— REQUIREMENT —
Transcribe, verbatim, every line from the start of the entries through the line that contains "Cross-section cut spans"; include both boundary lines and omit all others.

— PROVIDED INFORMATION —
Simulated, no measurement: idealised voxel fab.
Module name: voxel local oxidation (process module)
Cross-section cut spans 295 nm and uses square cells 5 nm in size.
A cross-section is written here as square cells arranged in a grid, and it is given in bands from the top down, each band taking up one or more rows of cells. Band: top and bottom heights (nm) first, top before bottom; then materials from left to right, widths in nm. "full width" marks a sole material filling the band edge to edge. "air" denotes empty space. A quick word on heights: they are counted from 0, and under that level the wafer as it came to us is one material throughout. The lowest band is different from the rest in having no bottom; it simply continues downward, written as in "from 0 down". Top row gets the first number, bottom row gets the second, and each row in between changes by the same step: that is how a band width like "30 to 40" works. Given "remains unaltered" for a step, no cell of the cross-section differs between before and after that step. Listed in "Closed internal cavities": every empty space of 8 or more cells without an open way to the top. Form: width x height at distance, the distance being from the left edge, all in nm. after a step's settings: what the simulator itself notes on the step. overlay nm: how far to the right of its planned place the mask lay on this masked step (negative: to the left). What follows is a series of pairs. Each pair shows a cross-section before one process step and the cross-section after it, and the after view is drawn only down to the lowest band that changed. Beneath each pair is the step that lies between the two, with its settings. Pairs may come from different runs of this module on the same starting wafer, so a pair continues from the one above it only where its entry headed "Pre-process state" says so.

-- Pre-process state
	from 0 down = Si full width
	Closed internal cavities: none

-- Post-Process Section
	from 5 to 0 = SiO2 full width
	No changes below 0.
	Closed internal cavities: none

— WRITTEN RESPONSE —
Simulated, no measurement: idealised voxel fab.
Module name: voxel local oxidation (process module)
Cross-section cut spans 295 nm and uses square cells 5 nm in size.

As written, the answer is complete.